DATA FOR REVIEW:
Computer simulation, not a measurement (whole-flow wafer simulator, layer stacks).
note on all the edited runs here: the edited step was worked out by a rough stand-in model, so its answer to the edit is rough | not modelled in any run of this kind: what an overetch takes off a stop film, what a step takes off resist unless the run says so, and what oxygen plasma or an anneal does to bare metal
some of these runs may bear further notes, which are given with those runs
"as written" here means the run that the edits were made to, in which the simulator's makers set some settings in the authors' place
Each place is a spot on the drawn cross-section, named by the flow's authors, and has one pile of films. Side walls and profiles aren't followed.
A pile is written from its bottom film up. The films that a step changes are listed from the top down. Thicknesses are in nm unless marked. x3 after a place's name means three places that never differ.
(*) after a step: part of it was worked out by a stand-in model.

ASSIGNED TASK:
Restate the full data above, keeping each word intact.

TASK SOLUTION:
Computer simulation, not a measurement (whole-flow wafer simulator, layer stacks).
note on all the edited runs here: the edited step was worked out by a rough stand-in model, so its answer to the edit is rough | not modelled in any run of this kind: what an overetch takes off a stop film, what a step takes off resist unless the run says so, and what oxygen plasma or an anneal does to bare metal
some of these runs may bear further notes, which are given with those runs
"as written" here means the run that the edits were made to, in which the simulator's makers set some settings in the authors' place
Each place is a spot on the drawn cross-section, named by the flow's authors, and has one pile of films. Side walls and profiles aren't followed.
A pile is written from its bottom film up. The films that a step changes are listed from the top down. Thicknesses are in nm unless marked. x3 after a place's name means three places that never differ.
(*) after a step: part of it was worked out by a stand-in model.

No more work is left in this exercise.